ASSIGNMENT ▸ Write out, please, the lines from the beginning of the material to the line with "The cross-sections in", including both ends and nothing else.

ENTRIES SUPPLIED ▸
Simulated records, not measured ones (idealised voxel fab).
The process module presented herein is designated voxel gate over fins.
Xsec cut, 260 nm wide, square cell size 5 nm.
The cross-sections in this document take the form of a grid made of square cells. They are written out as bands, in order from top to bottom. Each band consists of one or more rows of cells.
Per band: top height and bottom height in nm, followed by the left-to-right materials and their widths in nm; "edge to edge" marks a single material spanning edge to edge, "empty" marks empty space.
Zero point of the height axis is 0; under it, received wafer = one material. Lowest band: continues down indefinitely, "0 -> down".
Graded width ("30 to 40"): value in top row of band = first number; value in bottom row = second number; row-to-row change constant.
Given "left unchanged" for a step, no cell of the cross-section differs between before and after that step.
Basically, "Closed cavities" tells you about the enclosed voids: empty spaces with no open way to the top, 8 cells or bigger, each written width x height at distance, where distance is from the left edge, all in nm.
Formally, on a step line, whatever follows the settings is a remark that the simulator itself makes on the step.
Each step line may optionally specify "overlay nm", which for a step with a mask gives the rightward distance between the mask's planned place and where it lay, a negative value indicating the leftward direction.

RESPONSE AREA ▸
Simulated records, not measured ones (idealised voxel fab).
The process module presented herein is designated voxel gate over fins.
Xsec cut, 260 nm wide, square cell size 5 nm.
The cross-sections in this document take the form of a grid made of square cells. They are written out as bands, in order from top to bottom. Each band consists of one or more rows of cells.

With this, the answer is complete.